=== Work task ===
Start with the first line of the records below. Output each line exactly, ending with the one that contains "17 CLEAN: chemistry".

**** Data supplied
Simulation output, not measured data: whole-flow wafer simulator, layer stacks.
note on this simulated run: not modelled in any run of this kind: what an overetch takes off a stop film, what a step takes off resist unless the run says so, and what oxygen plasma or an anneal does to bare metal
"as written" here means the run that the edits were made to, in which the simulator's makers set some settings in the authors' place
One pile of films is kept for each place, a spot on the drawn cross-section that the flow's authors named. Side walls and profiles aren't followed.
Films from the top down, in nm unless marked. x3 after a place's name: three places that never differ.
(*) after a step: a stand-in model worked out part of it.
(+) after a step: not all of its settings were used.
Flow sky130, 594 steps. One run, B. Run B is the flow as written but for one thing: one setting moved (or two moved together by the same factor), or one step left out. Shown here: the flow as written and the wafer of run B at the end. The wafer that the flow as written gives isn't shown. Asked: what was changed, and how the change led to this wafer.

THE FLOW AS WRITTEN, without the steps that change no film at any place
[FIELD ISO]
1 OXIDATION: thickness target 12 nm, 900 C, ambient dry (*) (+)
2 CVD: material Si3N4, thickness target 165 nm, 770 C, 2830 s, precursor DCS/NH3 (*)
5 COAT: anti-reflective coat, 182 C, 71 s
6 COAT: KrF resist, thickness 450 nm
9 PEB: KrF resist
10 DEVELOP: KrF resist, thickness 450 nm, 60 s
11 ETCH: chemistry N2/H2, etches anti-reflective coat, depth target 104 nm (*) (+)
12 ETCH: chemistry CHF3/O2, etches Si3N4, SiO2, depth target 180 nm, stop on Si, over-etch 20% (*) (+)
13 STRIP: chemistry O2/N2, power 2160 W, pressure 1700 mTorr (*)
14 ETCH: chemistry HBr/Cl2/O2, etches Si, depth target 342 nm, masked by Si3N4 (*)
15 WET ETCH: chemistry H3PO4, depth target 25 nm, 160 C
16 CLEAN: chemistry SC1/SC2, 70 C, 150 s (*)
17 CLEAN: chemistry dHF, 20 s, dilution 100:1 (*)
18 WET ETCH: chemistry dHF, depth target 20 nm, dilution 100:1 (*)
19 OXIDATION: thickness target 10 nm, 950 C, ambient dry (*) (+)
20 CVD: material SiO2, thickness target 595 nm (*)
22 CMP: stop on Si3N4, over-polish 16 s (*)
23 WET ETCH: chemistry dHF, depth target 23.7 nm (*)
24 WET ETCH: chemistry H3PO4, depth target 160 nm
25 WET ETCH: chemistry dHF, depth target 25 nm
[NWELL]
********

=== Exercise output ===
Simulation output, not measured data: whole-flow wafer simulator, layer stacks.
note on this simulated run: not modelled in any run of this kind: what an overetch takes off a stop film, what a step takes off resist unless the run says so, and what oxygen plasma or an anneal does to bare metal
"as written" here means the run that the edits were made to, in which the simulator's makers set some settings in the authors' place
One pile of films is kept for each place, a spot on the drawn cross-section that the flow's authors named. Side walls and profiles aren't followed.
Films from the top down, in nm unless marked. x3 after a place's name: three places that never differ.
(*) after a step: a stand-in model worked out part of it.
(+) after a step: not all of its settings were used.
Flow sky130, 594 steps. One run, B. Run B is the flow as written but for one thing: one setting moved (or two moved together by the same factor), or one step left out. Shown here: the flow as written and the wafer of run B at the end. The wafer that the flow as written gives isn't shown. Asked: what was changed, and how the change led to this wafer.

THE FLOW AS WRITTEN, without the steps that change no film at any place
[FIELD ISO]
1 OXIDATION: thickness target 12 nm, 900 C, ambient dry (*) (+)
2 CVD: material Si3N4, thickness target 165 nm, 770 C, 2830 s, precursor DCS/NH3 (*)
5 COAT: anti-reflective coat, 182 C, 71 s
6 COAT: KrF resist, thickness 450 nm
9 PEB: KrF resist
10 DEVELOP: KrF resist, thickness 450 nm, 60 s
11 ETCH: chemistry N2/H2, etches anti-reflective coat, depth target 104 nm (*) (+)
12 ETCH: chemistry CHF3/O2, etches Si3N4, SiO2, depth target 180 nm, stop on Si, over-etch 20% (*) (+)
13 STRIP: chemistry O2/N2, power 2160 W, pressure 1700 mTorr (*)
14 ETCH: chemistry HBr/Cl2/O2, etches Si, depth target 342 nm, masked by Si3N4 (*)
15 WET ETCH: chemistry H3PO4, depth target 25 nm, 160 C
16 CLEAN: chemistry SC1/SC2, 70 C, 150 s (*)
17 CLEAN: chemistry dHF, 20 s, dilution 100:1 (*)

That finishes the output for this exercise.